Activity
From the first line to the last, print the data exactly as written.

Data to examine
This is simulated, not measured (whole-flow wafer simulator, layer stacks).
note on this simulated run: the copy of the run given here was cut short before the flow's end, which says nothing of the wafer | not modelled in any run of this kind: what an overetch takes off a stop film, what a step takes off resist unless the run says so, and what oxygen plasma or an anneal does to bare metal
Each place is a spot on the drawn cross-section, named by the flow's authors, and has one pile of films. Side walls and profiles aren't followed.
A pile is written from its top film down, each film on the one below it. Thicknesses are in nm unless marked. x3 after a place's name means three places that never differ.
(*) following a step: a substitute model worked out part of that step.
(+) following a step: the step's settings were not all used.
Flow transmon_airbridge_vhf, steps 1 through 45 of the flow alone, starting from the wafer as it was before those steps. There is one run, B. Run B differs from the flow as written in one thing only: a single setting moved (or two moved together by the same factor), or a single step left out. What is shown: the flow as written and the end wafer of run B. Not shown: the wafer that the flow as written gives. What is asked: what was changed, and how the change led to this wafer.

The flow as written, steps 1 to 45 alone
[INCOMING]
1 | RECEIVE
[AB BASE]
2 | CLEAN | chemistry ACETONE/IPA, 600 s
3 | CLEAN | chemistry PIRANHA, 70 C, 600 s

Your solution
This is simulated, not measured (whole-flow wafer simulator, layer stacks).
note on this simulated run: the copy of the run given here was cut short before the flow's end, which says nothing of the wafer | not modelled in any run of this kind: what an overetch takes off a stop film, what a step takes off resist unless the run says so, and what oxygen plasma or an anneal does to bare metal
Each place is a spot on the drawn cross-section, named by the flow's authors, and has one pile of films. Side walls and profiles aren't followed.
A pile is written from its top film down, each film on the one below it. Thicknesses are in nm unless marked. x3 after a place's name means three places that never differ.
(*) following a step: a substitute model worked out part of that step.
(+) following a step: the step's settings were not all used.
Flow transmon_airbridge_vhf, steps 1 through 45 of the flow alone, starting from the wafer as it was before those steps. There is one run, B. Run B differs from the flow as written in one thing only: a single setting moved (or two moved together by the same factor), or a single step left out. What is shown: the flow as written and the end wafer of run B. Not shown: the wafer that the flow as written gives. What is asked: what was changed, and how the change led to this wafer.

The flow as written, steps 1 to 45 alone
[INCOMING]
1 | RECEIVE
[AB BASE]
2 | CLEAN | chemistry ACETONE/IPA, 600 s
3 | CLEAN | chemistry PIRANHA, 70 C, 600 s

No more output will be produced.